**SUPPLIED INFORMATION**

═══

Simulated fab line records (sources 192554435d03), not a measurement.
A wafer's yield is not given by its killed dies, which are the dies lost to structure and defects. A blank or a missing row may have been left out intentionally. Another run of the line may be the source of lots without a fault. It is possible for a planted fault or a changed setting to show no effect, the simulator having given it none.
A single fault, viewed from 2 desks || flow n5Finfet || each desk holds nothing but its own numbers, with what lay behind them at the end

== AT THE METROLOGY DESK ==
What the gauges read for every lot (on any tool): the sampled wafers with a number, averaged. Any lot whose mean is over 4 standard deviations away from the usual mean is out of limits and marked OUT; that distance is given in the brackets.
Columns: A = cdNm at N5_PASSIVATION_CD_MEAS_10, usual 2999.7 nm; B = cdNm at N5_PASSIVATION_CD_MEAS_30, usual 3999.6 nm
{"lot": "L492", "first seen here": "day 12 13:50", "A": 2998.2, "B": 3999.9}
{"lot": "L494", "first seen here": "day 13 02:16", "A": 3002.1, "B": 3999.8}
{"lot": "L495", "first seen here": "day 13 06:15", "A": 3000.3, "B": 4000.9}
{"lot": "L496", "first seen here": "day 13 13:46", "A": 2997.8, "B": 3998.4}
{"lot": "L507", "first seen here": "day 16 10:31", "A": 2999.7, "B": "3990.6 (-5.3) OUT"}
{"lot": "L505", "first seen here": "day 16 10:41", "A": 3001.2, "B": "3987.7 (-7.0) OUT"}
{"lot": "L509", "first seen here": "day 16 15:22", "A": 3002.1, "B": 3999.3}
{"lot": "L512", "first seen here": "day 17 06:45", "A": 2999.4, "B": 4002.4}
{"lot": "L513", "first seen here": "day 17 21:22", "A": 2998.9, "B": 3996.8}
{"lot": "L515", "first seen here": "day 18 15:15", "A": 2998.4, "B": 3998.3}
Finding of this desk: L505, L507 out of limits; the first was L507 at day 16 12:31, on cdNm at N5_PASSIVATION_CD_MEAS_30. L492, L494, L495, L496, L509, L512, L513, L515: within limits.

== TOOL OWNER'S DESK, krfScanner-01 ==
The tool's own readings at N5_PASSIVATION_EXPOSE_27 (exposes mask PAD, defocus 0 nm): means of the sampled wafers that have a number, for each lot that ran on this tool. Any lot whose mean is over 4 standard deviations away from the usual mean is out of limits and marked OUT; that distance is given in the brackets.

═══

**EXERCISE**
When the line with "What the gauges" is reached in the data above, start copying there, and copy each line exactly until the line with "Finding of this" has been copied; copy nothing else.

**EXPECTED ANSWER**
What the gauges read for every lot (on any tool): the sampled wafers with a number, averaged. Any lot whose mean is over 4 standard deviations away from the usual mean is out of limits and marked OUT; that distance is given in the brackets.
Columns: A = cdNm at N5_PASSIVATION_CD_MEAS_10, usual 2999.7 nm; B = cdNm at N5_PASSIVATION_CD_MEAS_30, usual 3999.6 nm
{"lot": "L492", "first seen here": "day 12 13:50", "A": 2998.2, "B": 3999.9}
{"lot": "L494", "first seen here": "day 13 02:16", "A": 3002.1, "B": 3999.8}
{"lot": "L495", "first seen here": "day 13 06:15", "A": 3000.3, "B": 4000.9}
{"lot": "L496", "first seen here": "day 13 13:46", "A": 2997.8, "B": 3998.4}
{"lot": "L507", "first seen here": "day 16 10:31", "A": 2999.7, "B": "3990.6 (-5.3) OUT"}
{"lot": "L505", "first seen here": "day 16 10:41", "A": 3001.2, "B": "3987.7 (-7.0) OUT"}
{"lot": "L509", "first seen here": "day 16 15:22", "A": 3002.1, "B": 3999.3}
{"lot": "L512", "first seen here": "day 17 06:45", "A": 2999.4, "B": 4002.4}
{"lot": "L513", "first seen here": "day 17 21:22", "A": 2998.9, "B": 3996.8}
{"lot": "L515", "first seen here": "day 18 15:15", "A": 2998.4, "B": 3998.3}
Finding of this desk: L505, L507 out of limits; the first was L507 at day 16 12:31, on cdNm at N5_PASSIVATION_CD_MEAS_30. L492, L494, L495, L496, L509, L512, L513, L515: within limits.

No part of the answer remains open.